WORK REQUEST
Print the data below exactly as it appears.

RECORDED INFORMATION
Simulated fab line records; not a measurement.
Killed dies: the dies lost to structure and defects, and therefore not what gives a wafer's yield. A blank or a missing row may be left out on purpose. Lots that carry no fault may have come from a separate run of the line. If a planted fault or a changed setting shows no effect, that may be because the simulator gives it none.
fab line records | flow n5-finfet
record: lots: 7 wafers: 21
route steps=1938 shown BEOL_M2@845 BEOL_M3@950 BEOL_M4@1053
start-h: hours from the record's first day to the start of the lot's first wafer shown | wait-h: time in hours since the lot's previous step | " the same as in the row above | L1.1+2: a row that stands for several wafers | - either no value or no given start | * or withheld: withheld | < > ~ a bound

EXPECTED ANSWER
Simulated fab line records; not a measurement.
Killed dies: the dies lost to structure and defects, and therefore not what gives a wafer's yield. A blank or a missing row may be left out on purpose. Lots that carry no fault may have come from a separate run of the line. If a planted fault or a changed setting shows no effect, that may be because the simulator gives it none.
fab line records | flow n5-finfet
record: lots: 7 wafers: 21
route steps=1938 shown BEOL_M2@845 BEOL_M3@950 BEOL_M4@1053
start-h: hours from the record's first day to the start of the lot's first wafer shown | wait-h: time in hours since the lot's previous step | " the same as in the row above | L1.1+2: a row that stands for several wafers | - either no value or no given start | * or withheld: withheld | < > ~ a bound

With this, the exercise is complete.